ACTION ITEM: Transcribe, word for word, every record in the data below.

SUPPLIED INFORMATION:
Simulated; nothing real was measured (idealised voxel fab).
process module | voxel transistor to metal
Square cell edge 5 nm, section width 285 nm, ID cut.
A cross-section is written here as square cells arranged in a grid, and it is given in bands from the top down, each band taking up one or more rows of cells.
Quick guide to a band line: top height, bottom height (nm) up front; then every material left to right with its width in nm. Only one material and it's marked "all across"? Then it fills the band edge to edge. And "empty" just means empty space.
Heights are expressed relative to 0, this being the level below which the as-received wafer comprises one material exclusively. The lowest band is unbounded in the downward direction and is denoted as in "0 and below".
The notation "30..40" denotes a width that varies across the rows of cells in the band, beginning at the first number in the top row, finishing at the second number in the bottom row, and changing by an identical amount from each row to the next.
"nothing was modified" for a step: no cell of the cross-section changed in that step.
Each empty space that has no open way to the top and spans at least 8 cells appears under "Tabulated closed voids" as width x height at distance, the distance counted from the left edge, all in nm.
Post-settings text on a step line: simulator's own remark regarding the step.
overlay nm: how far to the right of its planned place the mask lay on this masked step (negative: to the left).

RESPONSE:
Simulated; nothing real was measured (idealised voxel fab).
process module | voxel transistor to metal
Square cell edge 5 nm, section width 285 nm, ID cut.
A cross-section is written here as square cells arranged in a grid, and it is given in bands from the top down, each band taking up one or more rows of cells.
Quick guide to a band line: top height, bottom height (nm) up front; then every material left to right with its width in nm. Only one material and it's marked "all across"? Then it fills the band edge to edge. And "empty" just means empty space.
Heights are expressed relative to 0, this being the level below which the as-received wafer comprises one material exclusively. The lowest band is unbounded in the downward direction and is denoted as in "0 and below".
The notation "30..40" denotes a width that varies across the rows of cells in the band, beginning at the first number in the top row, finishing at the second number in the bottom row, and changing by an identical amount from each row to the next.
"nothing was modified" for a step: no cell of the cross-section changed in that step.
Each empty space that has no open way to the top and spans at least 8 cells appears under "Tabulated closed voids" as width x height at distance, the distance counted from the left edge, all in nm.
Post-settings text on a step line: simulator's own remark regarding the step.
overlay nm: how far to the right of its planned place the mask lay on this masked step (negative: to the left).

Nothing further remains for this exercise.